#### Action item
Set down every entry exactly as it was written.

#### Dataset extract
====

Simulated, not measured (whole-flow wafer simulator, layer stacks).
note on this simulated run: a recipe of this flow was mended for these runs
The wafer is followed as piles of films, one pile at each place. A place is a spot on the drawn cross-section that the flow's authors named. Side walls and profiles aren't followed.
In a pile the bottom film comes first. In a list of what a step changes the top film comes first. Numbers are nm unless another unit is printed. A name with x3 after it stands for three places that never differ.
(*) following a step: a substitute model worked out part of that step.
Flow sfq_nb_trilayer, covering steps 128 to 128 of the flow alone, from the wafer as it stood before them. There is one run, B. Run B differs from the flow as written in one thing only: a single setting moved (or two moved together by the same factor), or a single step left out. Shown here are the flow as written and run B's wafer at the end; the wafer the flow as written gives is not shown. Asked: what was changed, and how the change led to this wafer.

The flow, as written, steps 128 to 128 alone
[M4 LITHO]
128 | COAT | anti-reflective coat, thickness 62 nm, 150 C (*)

====

#### Solution
Simulated, not measured (whole-flow wafer simulator, layer stacks).
note on this simulated run: a recipe of this flow was mended for these runs
The wafer is followed as piles of films, one pile at each place. A place is a spot on the drawn cross-section that the flow's authors named. Side walls and profiles aren't followed.
In a pile the bottom film comes first. In a list of what a step changes the top film comes first. Numbers are nm unless another unit is printed. A name with x3 after it stands for three places that never differ.
(*) following a step: a substitute model worked out part of that step.
Flow sfq_nb_trilayer, covering steps 128 to 128 of the flow alone, from the wafer as it stood before them. There is one run, B. Run B differs from the flow as written in one thing only: a single setting moved (or two moved together by the same factor), or a single step left out. Shown here are the flow as written and run B's wafer at the end; the wafer the flow as written gives is not shown. Asked: what was changed, and how the change led to this wafer.

The flow, as written, steps 128 to 128 alone
[M4 LITHO]
128 | COAT | anti-reflective coat, thickness 62 nm, 150 C (*)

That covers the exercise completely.